## SOURCE MATERIAL
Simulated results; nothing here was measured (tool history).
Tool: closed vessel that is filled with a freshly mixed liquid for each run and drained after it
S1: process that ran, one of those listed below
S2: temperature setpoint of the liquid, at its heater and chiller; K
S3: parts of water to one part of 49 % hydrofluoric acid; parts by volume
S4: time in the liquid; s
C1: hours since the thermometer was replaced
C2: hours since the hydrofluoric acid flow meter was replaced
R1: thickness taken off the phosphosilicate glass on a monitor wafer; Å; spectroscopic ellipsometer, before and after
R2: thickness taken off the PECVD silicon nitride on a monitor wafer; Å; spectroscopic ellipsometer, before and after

## ACTION ITEM
Give the entries again in full, with nothing changed.

## EXPECTED ANSWER
Simulated results; nothing here was measured (tool history).
Tool: closed vessel that is filled with a freshly mixed liquid for each run and drained after it
S1: process that ran, one of those listed below
S2: temperature setpoint of the liquid, at its heater and chiller; K
S3: parts of water to one part of 49 % hydrofluoric acid; parts by volume
S4: time in the liquid; s
C1: hours since the thermometer was replaced
C2: hours since the hydrofluoric acid flow meter was replaced
R1: thickness taken off the phosphosilicate glass on a monitor wafer; Å; spectroscopic ellipsometer, before and after
R2: thickness taken off the PECVD silicon nitride on a monitor wafer; Å; spectroscopic ellipsometer, before and after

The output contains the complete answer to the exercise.